→ EXERCISE
Write each entry down again precisely, skipping nothing.

══════

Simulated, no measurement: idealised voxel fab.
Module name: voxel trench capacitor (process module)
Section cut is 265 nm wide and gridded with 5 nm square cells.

══════

→ YOUR SOLUTION
Simulated, no measurement: idealised voxel fab.
Module name: voxel trench capacitor (process module)
Section cut is 265 nm wide and gridded with 5 nm square cells.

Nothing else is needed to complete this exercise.